_Required action_: Output the listing below verbatim.

_Data provided_:
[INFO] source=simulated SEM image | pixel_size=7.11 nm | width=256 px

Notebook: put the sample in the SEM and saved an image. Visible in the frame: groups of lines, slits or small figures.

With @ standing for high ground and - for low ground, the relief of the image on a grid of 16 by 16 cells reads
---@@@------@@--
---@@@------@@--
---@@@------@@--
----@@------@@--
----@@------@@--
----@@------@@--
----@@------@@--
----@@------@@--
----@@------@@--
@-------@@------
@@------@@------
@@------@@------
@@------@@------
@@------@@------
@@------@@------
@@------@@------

_Written reply_:
[INFO] source=simulated SEM image | pixel_size=7.11 nm | width=256 px

Notebook: put the sample in the SEM and saved an image. Visible in the frame: groups of lines, slits or small figures.

With @ standing for high ground and - for low ground, the relief of the image on a grid of 16 by 16 cells reads
---@@@------@@--
---@@@------@@--
---@@@------@@--
----@@------@@--
----@@------@@--
----@@------@@--
----@@------@@--
----@@------@@--
----@@------@@--
@-------@@------
@@------@@------
@@------@@------
@@------@@------
@@------@@------
@@------@@------
@@------@@------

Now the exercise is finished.